# WORK REQUEST
Every line of the data is to be retyped exactly.

# INFORMATION SHOWN
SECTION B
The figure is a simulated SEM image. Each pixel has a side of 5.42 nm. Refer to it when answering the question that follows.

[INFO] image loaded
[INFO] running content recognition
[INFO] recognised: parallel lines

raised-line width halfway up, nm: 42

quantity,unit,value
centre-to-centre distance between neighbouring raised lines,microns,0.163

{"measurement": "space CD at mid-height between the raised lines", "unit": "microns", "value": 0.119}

# REPLY
SECTION B
The figure is a simulated SEM image. Each pixel has a side of 5.42 nm. Refer to it when answering the question that follows.

[INFO] image loaded
[INFO] running content recognition
[INFO] recognised: parallel lines

raised-line width halfway up, nm: 42

quantity,unit,value
centre-to-centre distance between neighbouring raised lines,microns,0.163

{"measurement": "space CD at mid-height between the raised lines", "unit": "microns", "value": 0.119}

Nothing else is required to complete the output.